__Data for review__:

◆ ◆ ◆ ◆ ◆

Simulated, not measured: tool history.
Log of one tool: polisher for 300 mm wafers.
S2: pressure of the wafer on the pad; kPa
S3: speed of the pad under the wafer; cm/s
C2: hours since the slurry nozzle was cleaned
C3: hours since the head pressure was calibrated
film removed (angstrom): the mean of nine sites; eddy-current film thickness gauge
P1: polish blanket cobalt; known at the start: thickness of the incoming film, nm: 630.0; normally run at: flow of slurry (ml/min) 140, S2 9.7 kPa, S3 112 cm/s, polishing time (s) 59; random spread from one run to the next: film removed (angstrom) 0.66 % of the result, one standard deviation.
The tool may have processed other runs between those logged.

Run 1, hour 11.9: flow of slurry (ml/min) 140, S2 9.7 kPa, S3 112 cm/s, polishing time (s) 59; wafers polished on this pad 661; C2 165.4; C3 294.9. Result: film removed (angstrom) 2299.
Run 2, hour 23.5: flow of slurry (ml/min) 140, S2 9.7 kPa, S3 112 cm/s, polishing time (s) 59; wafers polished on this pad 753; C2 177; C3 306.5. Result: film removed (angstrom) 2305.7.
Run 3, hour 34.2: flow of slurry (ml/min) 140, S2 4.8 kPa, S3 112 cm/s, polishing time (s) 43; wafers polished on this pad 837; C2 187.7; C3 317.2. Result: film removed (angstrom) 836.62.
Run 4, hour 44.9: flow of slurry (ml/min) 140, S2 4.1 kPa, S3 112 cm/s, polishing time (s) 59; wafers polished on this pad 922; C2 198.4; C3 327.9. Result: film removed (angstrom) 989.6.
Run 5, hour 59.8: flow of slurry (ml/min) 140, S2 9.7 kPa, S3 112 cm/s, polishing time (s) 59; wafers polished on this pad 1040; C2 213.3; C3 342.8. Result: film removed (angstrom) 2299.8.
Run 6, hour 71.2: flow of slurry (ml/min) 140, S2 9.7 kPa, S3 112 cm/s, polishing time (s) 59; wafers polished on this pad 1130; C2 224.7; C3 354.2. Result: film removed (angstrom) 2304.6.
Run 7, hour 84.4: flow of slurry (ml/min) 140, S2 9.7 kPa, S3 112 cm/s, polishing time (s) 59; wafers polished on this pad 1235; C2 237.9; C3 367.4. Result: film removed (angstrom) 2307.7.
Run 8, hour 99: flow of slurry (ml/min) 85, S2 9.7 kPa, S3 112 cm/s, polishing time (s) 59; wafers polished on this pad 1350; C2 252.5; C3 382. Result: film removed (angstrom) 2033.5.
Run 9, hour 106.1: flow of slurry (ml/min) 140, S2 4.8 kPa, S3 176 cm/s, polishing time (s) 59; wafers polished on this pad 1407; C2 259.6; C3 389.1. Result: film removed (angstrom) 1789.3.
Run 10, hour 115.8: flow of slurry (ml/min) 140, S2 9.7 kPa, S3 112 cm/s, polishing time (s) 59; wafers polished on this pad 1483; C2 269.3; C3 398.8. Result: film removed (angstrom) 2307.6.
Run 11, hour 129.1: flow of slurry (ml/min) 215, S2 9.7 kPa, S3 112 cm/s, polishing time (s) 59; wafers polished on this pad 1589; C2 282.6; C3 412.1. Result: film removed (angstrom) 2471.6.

◆ ◆ ◆ ◆ ◆

__Exercise__:
From the records above, transcribe exactly the run of lines that opens with the line holding "The tool may" and closes with the line holding "Run 2, hour", both included.

__Result__:
The tool may have processed other runs between those logged.

Run 1, hour 11.9: flow of slurry (ml/min) 140, S2 9.7 kPa, S3 112 cm/s, polishing time (s) 59; wafers polished on this pad 661; C2 165.4; C3 294.9. Result: film removed (angstrom) 2299.
Run 2, hour 23.5: flow of slurry (ml/min) 140, S2 9.7 kPa, S3 112 cm/s, polishing time (s) 59; wafers polished on this pad 753; C2 177; C3 306.5. Result: film removed (angstrom) 2305.7.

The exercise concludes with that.